» ASSIGNED TASK:
Take the material below and output exactly the run of lines from the one containing "Chamber matching :: flow" down to the one containing "wafer: L083.1", with both included.

┌──

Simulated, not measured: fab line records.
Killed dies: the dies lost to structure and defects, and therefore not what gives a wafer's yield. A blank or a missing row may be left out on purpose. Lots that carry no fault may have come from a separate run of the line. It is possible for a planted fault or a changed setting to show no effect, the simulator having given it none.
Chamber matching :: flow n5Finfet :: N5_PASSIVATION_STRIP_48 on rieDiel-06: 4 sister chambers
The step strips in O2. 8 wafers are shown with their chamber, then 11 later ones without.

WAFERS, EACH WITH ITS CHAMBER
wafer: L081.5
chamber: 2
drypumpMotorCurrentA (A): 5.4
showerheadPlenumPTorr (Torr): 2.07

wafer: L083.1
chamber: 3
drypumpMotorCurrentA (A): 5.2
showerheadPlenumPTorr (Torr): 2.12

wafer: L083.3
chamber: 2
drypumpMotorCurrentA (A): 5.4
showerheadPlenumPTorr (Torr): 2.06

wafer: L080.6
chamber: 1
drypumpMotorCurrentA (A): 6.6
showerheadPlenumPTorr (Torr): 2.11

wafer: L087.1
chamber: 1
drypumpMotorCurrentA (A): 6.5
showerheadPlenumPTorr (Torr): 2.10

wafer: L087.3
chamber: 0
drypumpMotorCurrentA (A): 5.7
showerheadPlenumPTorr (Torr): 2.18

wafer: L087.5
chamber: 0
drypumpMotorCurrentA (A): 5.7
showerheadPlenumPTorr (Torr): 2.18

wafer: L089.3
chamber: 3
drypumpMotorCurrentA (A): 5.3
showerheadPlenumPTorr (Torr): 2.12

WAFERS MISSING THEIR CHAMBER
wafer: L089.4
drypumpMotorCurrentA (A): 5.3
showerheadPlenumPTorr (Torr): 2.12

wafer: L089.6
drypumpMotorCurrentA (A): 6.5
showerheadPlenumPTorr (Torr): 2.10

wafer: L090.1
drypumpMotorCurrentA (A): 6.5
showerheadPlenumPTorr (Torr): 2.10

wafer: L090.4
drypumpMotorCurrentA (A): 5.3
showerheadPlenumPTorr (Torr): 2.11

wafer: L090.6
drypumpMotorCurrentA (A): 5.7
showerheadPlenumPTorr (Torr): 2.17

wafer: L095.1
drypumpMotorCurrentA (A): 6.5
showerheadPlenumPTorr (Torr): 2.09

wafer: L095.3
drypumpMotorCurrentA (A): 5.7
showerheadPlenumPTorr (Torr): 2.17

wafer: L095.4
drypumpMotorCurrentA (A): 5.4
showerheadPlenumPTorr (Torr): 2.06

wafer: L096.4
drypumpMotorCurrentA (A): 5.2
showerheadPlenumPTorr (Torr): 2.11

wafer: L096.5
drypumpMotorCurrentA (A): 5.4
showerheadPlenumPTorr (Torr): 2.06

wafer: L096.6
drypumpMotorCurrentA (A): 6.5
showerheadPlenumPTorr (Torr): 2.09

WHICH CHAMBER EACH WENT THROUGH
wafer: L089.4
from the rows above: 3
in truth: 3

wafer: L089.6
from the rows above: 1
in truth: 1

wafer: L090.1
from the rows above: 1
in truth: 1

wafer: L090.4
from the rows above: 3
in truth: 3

└──

» RESPONSE AREA:
Chamber matching :: flow n5Finfet :: N5_PASSIVATION_STRIP_48 on rieDiel-06: 4 sister chambers
The step strips in O2. 8 wafers are shown with their chamber, then 11 later ones without.

WAFERS, EACH WITH ITS CHAMBER
wafer: L081.5
chamber: 2
drypumpMotorCurrentA (A): 5.4
showerheadPlenumPTorr (Torr): 2.07

wafer: L083.1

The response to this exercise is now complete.